WORK REQUEST:
Retype the whole listing below precisely.

--- GIVEN RECORDS Enclosed Below ---
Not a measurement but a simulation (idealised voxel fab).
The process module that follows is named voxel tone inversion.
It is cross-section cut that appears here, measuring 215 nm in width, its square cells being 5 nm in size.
--- End of Enclosed GIVEN RECORDS ---

RESPONSE BOX:
Not a measurement but a simulation (idealised voxel fab).
The process module that follows is named voxel tone inversion.
It is cross-section cut that appears here, measuring 215 nm in width, its square cells being 5 nm in size.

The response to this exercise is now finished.